- Supplied data -
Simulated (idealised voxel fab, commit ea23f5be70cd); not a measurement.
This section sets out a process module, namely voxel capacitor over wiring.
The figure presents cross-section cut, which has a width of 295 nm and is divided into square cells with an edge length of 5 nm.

- Required action -
Could you write out all the data exactly as it is given?

- Exercise response -
Simulated (idealised voxel fab, commit ea23f5be70cd); not a measurement.
This section sets out a process module, namely voxel capacitor over wiring.
The figure presents cross-section cut, which has a width of 295 nm and is divided into square cells with an edge length of 5 nm.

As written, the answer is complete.